Please print each of the entries below exactly.

#### DATA EXTRACT:
_ _ _ _

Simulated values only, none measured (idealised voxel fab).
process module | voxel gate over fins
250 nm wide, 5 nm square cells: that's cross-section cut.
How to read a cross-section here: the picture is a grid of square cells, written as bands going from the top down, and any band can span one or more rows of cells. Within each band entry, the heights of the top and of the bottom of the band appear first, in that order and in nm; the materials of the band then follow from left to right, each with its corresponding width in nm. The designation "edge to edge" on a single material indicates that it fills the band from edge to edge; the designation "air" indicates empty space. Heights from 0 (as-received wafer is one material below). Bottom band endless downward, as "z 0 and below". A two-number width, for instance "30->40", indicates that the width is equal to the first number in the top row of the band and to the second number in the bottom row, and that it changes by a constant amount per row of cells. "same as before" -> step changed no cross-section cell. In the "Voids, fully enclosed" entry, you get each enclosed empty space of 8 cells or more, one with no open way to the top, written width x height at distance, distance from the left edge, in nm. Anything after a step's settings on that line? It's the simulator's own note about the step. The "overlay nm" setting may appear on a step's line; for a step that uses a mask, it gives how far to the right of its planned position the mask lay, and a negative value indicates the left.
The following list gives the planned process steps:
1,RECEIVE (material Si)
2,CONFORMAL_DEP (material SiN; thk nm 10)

_ _ _ _

#### ANSWER AREA:
Simulated values only, none measured (idealised voxel fab).
process module | voxel gate over fins
250 nm wide, 5 nm square cells: that's cross-section cut.
How to read a cross-section here: the picture is a grid of square cells, written as bands going from the top down, and any band can span one or more rows of cells. Within each band entry, the heights of the top and of the bottom of the band appear first, in that order and in nm; the materials of the band then follow from left to right, each with its corresponding width in nm. The designation "edge to edge" on a single material indicates that it fills the band from edge to edge; the designation "air" indicates empty space. Heights from 0 (as-received wafer is one material below). Bottom band endless downward, as "z 0 and below". A two-number width, for instance "30->40", indicates that the width is equal to the first number in the top row of the band and to the second number in the bottom row, and that it changes by a constant amount per row of cells. "same as before" -> step changed no cross-section cell. In the "Voids, fully enclosed" entry, you get each enclosed empty space of 8 cells or more, one with no open way to the top, written width x height at distance, distance from the left edge, in nm. Anything after a step's settings on that line? It's the simulator's own note about the step. The "overlay nm" setting may appear on a step's line; for a step that uses a mask, it gives how far to the right of its planned position the mask lay, and a negative value indicates the left.
The following list gives the planned process steps:
1,RECEIVE (material Si)
2,CONFORMAL_DEP (material SiN; thk nm 10)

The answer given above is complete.